[RECORD EXCERPTS]

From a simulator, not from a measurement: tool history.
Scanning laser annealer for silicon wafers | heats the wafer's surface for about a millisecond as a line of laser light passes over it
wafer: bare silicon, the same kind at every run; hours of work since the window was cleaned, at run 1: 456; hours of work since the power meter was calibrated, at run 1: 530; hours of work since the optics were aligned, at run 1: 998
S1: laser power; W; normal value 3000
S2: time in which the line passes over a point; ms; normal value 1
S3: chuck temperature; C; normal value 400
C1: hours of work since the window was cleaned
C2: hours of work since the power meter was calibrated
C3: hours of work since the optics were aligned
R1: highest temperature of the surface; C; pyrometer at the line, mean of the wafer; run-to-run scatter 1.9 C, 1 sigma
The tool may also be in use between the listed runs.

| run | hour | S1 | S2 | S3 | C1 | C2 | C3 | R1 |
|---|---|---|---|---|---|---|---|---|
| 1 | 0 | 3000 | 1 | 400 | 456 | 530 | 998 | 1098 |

[/RECORD EXCERPTS]

#### [WORK REQUEST]
The response must consist of all the data, reproduced without alteration.

#### [EXPECTED ANSWER]
From a simulator, not from a measurement: tool history.
Scanning laser annealer for silicon wafers | heats the wafer's surface for about a millisecond as a line of laser light passes over it
wafer: bare silicon, the same kind at every run; hours of work since the window was cleaned, at run 1: 456; hours of work since the power meter was calibrated, at run 1: 530; hours of work since the optics were aligned, at run 1: 998
S1: laser power; W; normal value 3000
S2: time in which the line passes over a point; ms; normal value 1
S3: chuck temperature; C; normal value 400
C1: hours of work since the window was cleaned
C2: hours of work since the power meter was calibrated
C3: hours of work since the optics were aligned
R1: highest temperature of the surface; C; pyrometer at the line, mean of the wafer; run-to-run scatter 1.9 C, 1 sigma
The tool may also be in use between the listed runs.

| run | hour | S1 | S2 | S3 | C1 | C2 | C3 | R1 |
|---|---|---|---|---|---|---|---|---|
| 1 | 0 | 3000 | 1 | 400 | 456 | 530 | 998 | 1098 |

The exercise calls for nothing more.